**Action item:** The answer should match the records character for character.

**Records shown:**
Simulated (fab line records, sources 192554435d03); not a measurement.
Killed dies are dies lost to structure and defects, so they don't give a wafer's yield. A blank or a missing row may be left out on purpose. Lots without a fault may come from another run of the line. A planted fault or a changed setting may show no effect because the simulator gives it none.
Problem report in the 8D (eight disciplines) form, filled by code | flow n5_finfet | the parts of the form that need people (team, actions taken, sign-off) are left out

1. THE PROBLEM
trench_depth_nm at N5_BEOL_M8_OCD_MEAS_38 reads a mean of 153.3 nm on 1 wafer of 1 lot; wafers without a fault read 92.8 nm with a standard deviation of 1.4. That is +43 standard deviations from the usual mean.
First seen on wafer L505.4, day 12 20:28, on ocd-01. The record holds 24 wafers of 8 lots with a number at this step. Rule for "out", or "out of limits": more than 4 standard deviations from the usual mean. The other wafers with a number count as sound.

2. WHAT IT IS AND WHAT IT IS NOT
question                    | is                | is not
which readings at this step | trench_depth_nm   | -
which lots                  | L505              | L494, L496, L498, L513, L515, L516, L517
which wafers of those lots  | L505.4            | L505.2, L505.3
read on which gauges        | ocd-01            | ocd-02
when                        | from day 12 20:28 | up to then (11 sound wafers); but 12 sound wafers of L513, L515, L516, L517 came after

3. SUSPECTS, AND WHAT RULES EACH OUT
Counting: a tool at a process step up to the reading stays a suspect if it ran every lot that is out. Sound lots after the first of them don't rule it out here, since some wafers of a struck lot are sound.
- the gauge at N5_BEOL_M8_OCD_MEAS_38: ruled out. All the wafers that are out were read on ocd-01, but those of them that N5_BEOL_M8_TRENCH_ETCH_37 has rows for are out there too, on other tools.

**Reply:**
Simulated (fab line records, sources 192554435d03); not a measurement.
Killed dies are dies lost to structure and defects, so they don't give a wafer's yield. A blank or a missing row may be left out on purpose. Lots without a fault may come from another run of the line. A planted fault or a changed setting may show no effect because the simulator gives it none.
Problem report in the 8D (eight disciplines) form, filled by code | flow n5_finfet | the parts of the form that need people (team, actions taken, sign-off) are left out

1. THE PROBLEM
trench_depth_nm at N5_BEOL_M8_OCD_MEAS_38 reads a mean of 153.3 nm on 1 wafer of 1 lot; wafers without a fault read 92.8 nm with a standard deviation of 1.4. That is +43 standard deviations from the usual mean.
First seen on wafer L505.4, day 12 20:28, on ocd-01. The record holds 24 wafers of 8 lots with a number at this step. Rule for "out", or "out of limits": more than 4 standard deviations from the usual mean. The other wafers with a number count as sound.

2. WHAT IT IS AND WHAT IT IS NOT
question                    | is                | is not
which readings at this step | trench_depth_nm   | -
which lots                  | L505              | L494, L496, L498, L513, L515, L516, L517
which wafers of those lots  | L505.4            | L505.2, L505.3
read on which gauges        | ocd-01            | ocd-02
when                        | from day 12 20:28 | up to then (11 sound wafers); but 12 sound wafers of L513, L515, L516, L517 came after

3. SUSPECTS, AND WHAT RULES EACH OUT
Counting: a tool at a process step up to the reading stays a suspect if it ran every lot that is out. Sound lots after the first of them don't rule it out here, since some wafers of a struck lot are sound.
- the gauge at N5_BEOL_M8_OCD_MEAS_38: ruled out. All the wafers that are out were read on ocd-01, but those of them that N5_BEOL_M8_TRENCH_ETCH_37 has rows for are out there too, on other tools.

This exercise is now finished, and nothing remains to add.